MATERIAL PROVIDED:
• • •

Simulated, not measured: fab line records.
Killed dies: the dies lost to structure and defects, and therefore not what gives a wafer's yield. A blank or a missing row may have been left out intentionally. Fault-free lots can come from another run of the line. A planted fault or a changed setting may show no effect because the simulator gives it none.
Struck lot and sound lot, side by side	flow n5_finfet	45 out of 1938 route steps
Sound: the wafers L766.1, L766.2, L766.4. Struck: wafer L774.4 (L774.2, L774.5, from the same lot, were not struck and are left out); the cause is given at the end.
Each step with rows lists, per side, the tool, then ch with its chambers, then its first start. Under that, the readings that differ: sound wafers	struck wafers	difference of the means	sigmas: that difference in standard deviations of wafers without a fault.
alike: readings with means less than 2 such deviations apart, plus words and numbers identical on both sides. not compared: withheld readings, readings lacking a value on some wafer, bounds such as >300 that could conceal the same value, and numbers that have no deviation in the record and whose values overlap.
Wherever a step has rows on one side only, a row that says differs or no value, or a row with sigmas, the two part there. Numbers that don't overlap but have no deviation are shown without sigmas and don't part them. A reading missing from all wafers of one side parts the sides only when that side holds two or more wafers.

• • •

ACTIVITY: For this exercise, please copy exactly the lines of the material above from its first line through the line where "Struck lot and" appears.

EXERCISE OUTPUT:
Simulated, not measured: fab line records.
Killed dies: the dies lost to structure and defects, and therefore not what gives a wafer's yield. A blank or a missing row may have been left out intentionally. Fault-free lots can come from another run of the line. A planted fault or a changed setting may show no effect because the simulator gives it none.
Struck lot and sound lot, side by side	flow n5_finfet	45 out of 1938 route steps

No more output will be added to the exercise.